_Activity:_ All entries below are to be reproduced exactly.

_Data for review:_
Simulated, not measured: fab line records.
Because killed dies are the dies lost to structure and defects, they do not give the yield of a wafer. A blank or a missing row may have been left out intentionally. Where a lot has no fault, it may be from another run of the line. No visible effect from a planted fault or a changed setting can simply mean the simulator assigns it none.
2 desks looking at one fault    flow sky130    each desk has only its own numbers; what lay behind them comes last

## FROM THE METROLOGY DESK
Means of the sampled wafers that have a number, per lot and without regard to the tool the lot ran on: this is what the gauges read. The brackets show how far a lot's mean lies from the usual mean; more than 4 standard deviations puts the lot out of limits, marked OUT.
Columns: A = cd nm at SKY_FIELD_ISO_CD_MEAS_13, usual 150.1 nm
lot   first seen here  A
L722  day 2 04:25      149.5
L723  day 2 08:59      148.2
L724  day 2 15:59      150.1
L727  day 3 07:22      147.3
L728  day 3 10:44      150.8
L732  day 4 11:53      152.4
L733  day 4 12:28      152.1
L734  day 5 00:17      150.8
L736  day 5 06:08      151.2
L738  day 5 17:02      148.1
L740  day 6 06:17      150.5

_Exercise solution:_
Simulated, not measured: fab line records.
Because killed dies are the dies lost to structure and defects, they do not give the yield of a wafer. A blank or a missing row may have been left out intentionally. Where a lot has no fault, it may be from another run of the line. No visible effect from a planted fault or a changed setting can simply mean the simulator assigns it none.
2 desks looking at one fault    flow sky130    each desk has only its own numbers; what lay behind them comes last

## FROM THE METROLOGY DESK
Means of the sampled wafers that have a number, per lot and without regard to the tool the lot ran on: this is what the gauges read. The brackets show how far a lot's mean lies from the usual mean; more than 4 standard deviations puts the lot out of limits, marked OUT.
Columns: A = cd nm at SKY_FIELD_ISO_CD_MEAS_13, usual 150.1 nm
lot   first seen here  A
L722  day 2 04:25      149.5
L723  day 2 08:59      148.2
L724  day 2 15:59      150.1
L727  day 3 07:22      147.3
L728  day 3 10:44      150.8
L732  day 4 11:53      152.4
L733  day 4 12:28      152.1
L734  day 5 00:17      150.8
L736  day 5 06:08      151.2
L738  day 5 17:02      148.1
L740  day 6 06:17      150.5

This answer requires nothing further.